#### Excerpted records
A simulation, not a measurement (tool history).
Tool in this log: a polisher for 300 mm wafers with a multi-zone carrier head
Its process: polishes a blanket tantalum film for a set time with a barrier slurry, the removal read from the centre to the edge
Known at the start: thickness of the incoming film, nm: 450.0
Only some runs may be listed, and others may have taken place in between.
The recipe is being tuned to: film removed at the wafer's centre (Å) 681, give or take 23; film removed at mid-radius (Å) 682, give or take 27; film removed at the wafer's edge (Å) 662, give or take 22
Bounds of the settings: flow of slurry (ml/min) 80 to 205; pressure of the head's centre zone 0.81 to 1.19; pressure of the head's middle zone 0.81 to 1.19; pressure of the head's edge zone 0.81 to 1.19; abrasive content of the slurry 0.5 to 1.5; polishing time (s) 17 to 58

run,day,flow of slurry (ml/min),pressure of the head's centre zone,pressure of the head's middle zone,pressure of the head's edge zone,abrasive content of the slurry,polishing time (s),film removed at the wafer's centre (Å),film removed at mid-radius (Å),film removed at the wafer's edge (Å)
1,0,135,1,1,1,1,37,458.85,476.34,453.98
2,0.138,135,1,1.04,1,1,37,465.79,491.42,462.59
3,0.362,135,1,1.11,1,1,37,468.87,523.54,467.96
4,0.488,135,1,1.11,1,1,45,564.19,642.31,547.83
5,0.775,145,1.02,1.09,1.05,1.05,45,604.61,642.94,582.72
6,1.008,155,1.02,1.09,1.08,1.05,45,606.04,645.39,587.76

#### Brief
From the entries above, write out only the lines starting at the line that holds "2,0.138,135,1,1.04,1,1,37,465.79,491.42,462.59" and ending at the line that holds "5,0.775,145,1.02,1.09,1.05,1.05,45,604.61,642.94,582.72", keeping both and matching them exactly.

#### Response box
2,0.138,135,1,1.04,1,1,37,465.79,491.42,462.59
3,0.362,135,1,1.11,1,1,37,468.87,523.54,467.96
4,0.488,135,1,1.11,1,1,45,564.19,642.31,547.83
5,0.775,145,1.02,1.09,1.05,1.05,45,604.61,642.94,582.72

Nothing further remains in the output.